→ **Action item**:
From the first entry to the last, transcribe everything exactly.

Material supplied START
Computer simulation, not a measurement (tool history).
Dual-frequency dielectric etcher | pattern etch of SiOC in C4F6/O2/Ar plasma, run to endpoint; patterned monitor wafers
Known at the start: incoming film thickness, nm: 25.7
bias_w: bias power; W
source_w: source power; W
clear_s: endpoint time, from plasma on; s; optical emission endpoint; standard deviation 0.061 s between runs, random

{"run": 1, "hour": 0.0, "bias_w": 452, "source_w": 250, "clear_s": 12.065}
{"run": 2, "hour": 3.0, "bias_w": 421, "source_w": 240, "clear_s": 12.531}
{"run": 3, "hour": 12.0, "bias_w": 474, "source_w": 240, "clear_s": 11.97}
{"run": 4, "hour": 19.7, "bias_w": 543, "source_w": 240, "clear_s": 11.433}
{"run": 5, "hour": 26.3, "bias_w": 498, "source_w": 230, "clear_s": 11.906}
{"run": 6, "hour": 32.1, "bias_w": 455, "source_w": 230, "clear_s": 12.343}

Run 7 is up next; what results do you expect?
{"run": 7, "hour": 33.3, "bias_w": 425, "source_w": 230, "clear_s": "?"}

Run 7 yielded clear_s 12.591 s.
Material supplied END

→ **Task response**:
Computer simulation, not a measurement (tool history).
Dual-frequency dielectric etcher | pattern etch of SiOC in C4F6/O2/Ar plasma, run to endpoint; patterned monitor wafers
Known at the start: incoming film thickness, nm: 25.7
bias_w: bias power; W
source_w: source power; W
clear_s: endpoint time, from plasma on; s; optical emission endpoint; standard deviation 0.061 s between runs, random

{"run": 1, "hour": 0.0, "bias_w": 452, "source_w": 250, "clear_s": 12.065}
{"run": 2, "hour": 3.0, "bias_w": 421, "source_w": 240, "clear_s": 12.531}
{"run": 3, "hour": 12.0, "bias_w": 474, "source_w": 240, "clear_s": 11.97}
{"run": 4, "hour": 19.7, "bias_w": 543, "source_w": 240, "clear_s": 11.433}
{"run": 5, "hour": 26.3, "bias_w": 498, "source_w": 230, "clear_s": 11.906}
{"run": 6, "hour": 32.1, "bias_w": 455, "source_w": 230, "clear_s": 12.343}

Run 7 is up next; what results do you expect?
{"run": 7, "hour": 33.3, "bias_w": 425, "source_w": 230, "clear_s": "?"}

Run 7 yielded clear_s 12.591 s.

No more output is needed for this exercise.